(Action item) Out of the material that follows, write out exactly the lines from the line with "Flow logic_cutiso, steps" to the line with "10 | EPI | material", both ends included, and no others.

(Supplied material)
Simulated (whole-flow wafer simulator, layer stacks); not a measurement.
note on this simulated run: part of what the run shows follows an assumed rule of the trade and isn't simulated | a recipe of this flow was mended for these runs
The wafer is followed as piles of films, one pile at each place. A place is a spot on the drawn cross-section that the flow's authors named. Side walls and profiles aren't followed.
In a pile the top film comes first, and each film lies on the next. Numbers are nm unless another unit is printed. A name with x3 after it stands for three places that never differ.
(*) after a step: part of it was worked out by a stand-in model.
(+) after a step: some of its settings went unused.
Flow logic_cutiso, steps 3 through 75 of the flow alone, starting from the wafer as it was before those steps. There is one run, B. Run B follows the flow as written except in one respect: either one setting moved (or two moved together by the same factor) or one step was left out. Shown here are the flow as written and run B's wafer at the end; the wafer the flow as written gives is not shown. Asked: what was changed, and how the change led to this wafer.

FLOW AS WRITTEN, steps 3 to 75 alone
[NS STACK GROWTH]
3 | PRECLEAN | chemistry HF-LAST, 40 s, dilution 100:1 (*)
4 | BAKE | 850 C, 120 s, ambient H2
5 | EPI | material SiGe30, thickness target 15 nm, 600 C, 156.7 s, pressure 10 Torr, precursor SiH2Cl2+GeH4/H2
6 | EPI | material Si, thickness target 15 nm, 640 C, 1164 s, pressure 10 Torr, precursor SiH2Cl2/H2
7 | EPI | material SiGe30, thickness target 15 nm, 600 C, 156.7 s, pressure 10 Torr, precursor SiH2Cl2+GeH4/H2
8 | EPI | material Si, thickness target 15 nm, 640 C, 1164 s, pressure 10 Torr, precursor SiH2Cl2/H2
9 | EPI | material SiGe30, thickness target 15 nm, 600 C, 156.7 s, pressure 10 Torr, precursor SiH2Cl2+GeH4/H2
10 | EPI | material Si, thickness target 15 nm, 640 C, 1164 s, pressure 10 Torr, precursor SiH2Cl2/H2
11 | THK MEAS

(Problem solution)
Flow logic_cutiso, steps 3 through 75 of the flow alone, starting from the wafer as it was before those steps. There is one run, B. Run B follows the flow as written except in one respect: either one setting moved (or two moved together by the same factor) or one step was left out. Shown here are the flow as written and run B's wafer at the end; the wafer the flow as written gives is not shown. Asked: what was changed, and how the change led to this wafer.

FLOW AS WRITTEN, steps 3 to 75 alone
[NS STACK GROWTH]
3 | PRECLEAN | chemistry HF-LAST, 40 s, dilution 100:1 (*)
4 | BAKE | 850 C, 120 s, ambient H2
5 | EPI | material SiGe30, thickness target 15 nm, 600 C, 156.7 s, pressure 10 Torr, precursor SiH2Cl2+GeH4/H2
6 | EPI | material Si, thickness target 15 nm, 640 C, 1164 s, pressure 10 Torr, precursor SiH2Cl2/H2
7 | EPI | material SiGe30, thickness target 15 nm, 600 C, 156.7 s, pressure 10 Torr, precursor SiH2Cl2+GeH4/H2
8 | EPI | material Si, thickness target 15 nm, 640 C, 1164 s, pressure 10 Torr, precursor SiH2Cl2/H2
9 | EPI | material SiGe30, thickness target 15 nm, 600 C, 156.7 s, pressure 10 Torr, precursor SiH2Cl2+GeH4/H2
10 | EPI | material Si, thickness target 15 nm, 640 C, 1164 s, pressure 10 Torr, precursor SiH2Cl2/H2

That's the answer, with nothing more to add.